▶ _Activity_
Reproduce this listing from its first line through the line with "In a pile the", inclusive, leaving out all that follows.

▶ _Given records_
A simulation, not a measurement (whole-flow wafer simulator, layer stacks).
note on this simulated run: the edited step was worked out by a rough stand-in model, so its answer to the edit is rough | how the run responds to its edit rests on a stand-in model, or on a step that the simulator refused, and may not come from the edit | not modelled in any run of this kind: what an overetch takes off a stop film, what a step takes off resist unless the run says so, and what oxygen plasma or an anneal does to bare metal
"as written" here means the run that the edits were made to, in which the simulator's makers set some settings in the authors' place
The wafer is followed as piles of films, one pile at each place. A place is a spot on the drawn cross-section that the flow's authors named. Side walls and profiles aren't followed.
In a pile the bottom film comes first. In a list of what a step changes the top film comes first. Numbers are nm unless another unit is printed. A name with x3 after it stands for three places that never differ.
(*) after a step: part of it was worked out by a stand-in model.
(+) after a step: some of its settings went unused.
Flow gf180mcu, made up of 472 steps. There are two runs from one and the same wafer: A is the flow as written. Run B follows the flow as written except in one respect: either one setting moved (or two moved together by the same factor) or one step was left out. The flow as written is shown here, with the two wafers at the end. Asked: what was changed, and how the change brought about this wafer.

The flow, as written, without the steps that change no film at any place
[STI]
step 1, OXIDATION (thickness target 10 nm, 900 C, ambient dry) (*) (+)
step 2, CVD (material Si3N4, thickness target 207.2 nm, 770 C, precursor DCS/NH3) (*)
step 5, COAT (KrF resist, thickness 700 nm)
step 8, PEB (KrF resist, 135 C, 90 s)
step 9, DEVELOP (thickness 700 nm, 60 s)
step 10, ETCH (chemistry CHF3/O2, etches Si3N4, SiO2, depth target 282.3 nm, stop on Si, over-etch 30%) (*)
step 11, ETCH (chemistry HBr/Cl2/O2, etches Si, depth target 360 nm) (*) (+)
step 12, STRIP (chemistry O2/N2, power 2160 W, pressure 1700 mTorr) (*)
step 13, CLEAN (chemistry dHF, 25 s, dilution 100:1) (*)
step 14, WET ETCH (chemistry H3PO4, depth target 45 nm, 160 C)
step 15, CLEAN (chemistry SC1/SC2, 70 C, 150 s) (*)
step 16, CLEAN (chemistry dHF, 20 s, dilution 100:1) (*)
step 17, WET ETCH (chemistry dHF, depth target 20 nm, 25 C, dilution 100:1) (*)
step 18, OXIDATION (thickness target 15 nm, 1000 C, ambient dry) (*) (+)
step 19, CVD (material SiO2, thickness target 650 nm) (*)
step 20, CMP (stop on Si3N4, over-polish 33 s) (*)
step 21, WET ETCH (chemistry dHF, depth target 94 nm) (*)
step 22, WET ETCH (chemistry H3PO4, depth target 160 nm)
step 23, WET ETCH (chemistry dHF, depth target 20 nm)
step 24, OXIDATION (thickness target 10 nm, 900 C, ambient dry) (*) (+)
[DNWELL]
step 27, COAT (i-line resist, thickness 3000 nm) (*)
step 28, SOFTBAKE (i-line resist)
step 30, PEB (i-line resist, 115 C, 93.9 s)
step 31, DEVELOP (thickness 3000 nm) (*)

▶ _Result_
A simulation, not a measurement (whole-flow wafer simulator, layer stacks).
note on this simulated run: the edited step was worked out by a rough stand-in model, so its answer to the edit is rough | how the run responds to its edit rests on a stand-in model, or on a step that the simulator refused, and may not come from the edit | not modelled in any run of this kind: what an overetch takes off a stop film, what a step takes off resist unless the run says so, and what oxygen plasma or an anneal does to bare metal
"as written" here means the run that the edits were made to, in which the simulator's makers set some settings in the authors' place
The wafer is followed as piles of films, one pile at each place. A place is a spot on the drawn cross-section that the flow's authors named. Side walls and profiles aren't followed.
In a pile the bottom film comes first. In a list of what a step changes the top film comes first. Numbers are nm unless another unit is printed. A name with x3 after it stands for three places that never differ.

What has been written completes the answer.